#### [Assignment]
The only acceptable output is every entry, printed exactly.

#### [Information given]
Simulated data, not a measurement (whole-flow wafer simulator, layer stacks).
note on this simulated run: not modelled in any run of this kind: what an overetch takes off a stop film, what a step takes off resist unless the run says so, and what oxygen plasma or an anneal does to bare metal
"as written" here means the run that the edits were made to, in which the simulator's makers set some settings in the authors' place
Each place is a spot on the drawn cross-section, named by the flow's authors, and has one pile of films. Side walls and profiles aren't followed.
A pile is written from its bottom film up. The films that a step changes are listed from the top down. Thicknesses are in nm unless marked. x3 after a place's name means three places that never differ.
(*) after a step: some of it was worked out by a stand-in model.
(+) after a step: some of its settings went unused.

#### [Answer area]
Simulated data, not a measurement (whole-flow wafer simulator, layer stacks).
note on this simulated run: not modelled in any run of this kind: what an overetch takes off a stop film, what a step takes off resist unless the run says so, and what oxygen plasma or an anneal does to bare metal
"as written" here means the run that the edits were made to, in which the simulator's makers set some settings in the authors' place
Each place is a spot on the drawn cross-section, named by the flow's authors, and has one pile of films. Side walls and profiles aren't followed.
A pile is written from its bottom film up. The films that a step changes are listed from the top down. Thicknesses are in nm unless marked. x3 after a place's name means three places that never differ.
(*) after a step: some of it was worked out by a stand-in model.
(+) after a step: some of its settings went unused.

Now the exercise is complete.